Work request: Return every line of the listing below, unchanged, from its first line to the line holding "In the cross-section", that line included.

*****

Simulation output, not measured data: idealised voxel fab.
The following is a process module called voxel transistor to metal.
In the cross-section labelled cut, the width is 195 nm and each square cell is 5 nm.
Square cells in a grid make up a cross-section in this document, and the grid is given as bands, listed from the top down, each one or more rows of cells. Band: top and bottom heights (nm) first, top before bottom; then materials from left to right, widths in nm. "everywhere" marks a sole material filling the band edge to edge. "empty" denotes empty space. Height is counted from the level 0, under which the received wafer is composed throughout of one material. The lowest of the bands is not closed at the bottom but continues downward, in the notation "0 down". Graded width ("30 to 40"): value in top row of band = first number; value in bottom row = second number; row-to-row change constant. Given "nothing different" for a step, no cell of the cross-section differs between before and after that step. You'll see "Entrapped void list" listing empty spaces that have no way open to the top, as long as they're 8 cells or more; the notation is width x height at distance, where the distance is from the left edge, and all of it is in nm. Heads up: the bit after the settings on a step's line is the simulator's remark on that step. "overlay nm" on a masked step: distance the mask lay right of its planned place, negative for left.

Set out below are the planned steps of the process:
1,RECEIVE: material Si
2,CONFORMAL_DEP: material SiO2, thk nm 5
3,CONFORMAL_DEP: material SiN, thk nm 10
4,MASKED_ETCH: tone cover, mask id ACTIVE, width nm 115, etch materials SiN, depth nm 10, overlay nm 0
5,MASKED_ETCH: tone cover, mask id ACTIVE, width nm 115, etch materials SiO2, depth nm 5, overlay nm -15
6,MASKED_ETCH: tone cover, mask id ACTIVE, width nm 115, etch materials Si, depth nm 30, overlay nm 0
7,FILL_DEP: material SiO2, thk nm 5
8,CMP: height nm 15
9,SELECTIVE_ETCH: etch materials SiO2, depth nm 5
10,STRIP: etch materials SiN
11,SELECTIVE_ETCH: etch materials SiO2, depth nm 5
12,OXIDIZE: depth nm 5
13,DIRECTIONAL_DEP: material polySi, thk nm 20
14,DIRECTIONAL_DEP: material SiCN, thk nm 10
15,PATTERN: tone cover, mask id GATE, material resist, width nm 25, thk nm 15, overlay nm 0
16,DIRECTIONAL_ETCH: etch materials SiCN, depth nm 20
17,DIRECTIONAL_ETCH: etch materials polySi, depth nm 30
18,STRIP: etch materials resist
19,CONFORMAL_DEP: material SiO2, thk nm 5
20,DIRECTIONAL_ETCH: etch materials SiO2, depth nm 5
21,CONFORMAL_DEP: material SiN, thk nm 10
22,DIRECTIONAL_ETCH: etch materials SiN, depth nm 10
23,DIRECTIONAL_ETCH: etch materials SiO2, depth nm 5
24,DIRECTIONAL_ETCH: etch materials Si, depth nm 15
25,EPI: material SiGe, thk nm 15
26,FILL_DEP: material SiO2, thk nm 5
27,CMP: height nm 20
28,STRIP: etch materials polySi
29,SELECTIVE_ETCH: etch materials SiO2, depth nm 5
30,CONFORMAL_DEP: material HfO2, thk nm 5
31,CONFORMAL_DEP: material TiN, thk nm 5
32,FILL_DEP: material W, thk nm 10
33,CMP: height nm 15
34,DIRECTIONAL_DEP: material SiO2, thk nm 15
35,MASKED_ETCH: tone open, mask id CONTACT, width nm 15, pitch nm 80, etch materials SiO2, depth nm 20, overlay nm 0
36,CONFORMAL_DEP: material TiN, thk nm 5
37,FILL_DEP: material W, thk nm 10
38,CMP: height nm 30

*****

Answer box:
Simulation output, not measured data: idealised voxel fab.
The following is a process module called voxel transistor to metal.
In the cross-section labelled cut, the width is 195 nm and each square cell is 5 nm.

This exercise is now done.